_Action item_
Give back the entries exactly, ending with the "A wafer's yield" line.

_Record extracts_
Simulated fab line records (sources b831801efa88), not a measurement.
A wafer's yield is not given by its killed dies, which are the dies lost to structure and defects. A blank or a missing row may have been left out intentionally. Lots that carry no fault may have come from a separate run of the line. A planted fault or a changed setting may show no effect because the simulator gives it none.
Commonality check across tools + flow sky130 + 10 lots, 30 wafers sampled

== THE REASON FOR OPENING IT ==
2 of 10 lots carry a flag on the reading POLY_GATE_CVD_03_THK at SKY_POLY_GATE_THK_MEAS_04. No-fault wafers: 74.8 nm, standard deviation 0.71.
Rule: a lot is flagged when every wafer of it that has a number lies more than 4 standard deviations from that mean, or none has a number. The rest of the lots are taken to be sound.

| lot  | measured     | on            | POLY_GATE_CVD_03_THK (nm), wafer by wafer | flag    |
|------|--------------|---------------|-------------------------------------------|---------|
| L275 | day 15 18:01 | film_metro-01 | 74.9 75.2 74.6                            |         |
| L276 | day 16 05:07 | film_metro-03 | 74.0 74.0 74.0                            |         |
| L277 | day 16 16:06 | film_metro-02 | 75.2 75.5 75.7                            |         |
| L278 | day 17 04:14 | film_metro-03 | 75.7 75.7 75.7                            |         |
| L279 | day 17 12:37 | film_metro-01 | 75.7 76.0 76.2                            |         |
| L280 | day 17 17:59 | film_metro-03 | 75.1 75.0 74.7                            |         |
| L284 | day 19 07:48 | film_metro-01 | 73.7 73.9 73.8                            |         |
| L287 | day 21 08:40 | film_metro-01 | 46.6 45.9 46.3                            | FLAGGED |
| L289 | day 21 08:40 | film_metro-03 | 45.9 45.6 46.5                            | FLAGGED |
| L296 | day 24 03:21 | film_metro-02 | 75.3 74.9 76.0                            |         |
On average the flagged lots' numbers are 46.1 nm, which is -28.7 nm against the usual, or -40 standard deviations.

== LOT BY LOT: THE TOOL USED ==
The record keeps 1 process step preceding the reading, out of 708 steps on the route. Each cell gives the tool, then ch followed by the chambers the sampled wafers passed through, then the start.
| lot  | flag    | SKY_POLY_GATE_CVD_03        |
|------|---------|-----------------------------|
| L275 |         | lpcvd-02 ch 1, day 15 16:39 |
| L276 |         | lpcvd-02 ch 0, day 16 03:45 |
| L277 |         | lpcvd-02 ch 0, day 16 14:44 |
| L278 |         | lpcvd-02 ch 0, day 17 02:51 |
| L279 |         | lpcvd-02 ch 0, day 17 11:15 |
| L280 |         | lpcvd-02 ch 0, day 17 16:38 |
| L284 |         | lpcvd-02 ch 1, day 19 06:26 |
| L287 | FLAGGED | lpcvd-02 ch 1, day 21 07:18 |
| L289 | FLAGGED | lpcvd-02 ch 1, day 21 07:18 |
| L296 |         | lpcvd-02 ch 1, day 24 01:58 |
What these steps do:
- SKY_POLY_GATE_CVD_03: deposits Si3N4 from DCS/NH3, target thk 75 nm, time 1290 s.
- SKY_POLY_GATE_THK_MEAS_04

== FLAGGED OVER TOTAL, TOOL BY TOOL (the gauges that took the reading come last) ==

_Written answer_
Simulated fab line records (sources b831801efa88), not a measurement.
A wafer's yield is not given by its killed dies, which are the dies lost to structure and defects. A blank or a missing row may have been left out intentionally. Lots that carry no fault may have come from a separate run of the line. A planted fault or a changed setting may show no effect because the simulator gives it none.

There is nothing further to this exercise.